Work item: Repeat each line of the material below exactly.

▽
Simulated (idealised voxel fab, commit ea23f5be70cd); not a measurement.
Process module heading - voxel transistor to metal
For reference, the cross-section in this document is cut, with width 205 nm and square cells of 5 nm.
△

Answer section:
Simulated (idealised voxel fab, commit ea23f5be70cd); not a measurement.
Process module heading - voxel transistor to metal
For reference, the cross-section in this document is cut, with width 205 nm and square cells of 5 nm.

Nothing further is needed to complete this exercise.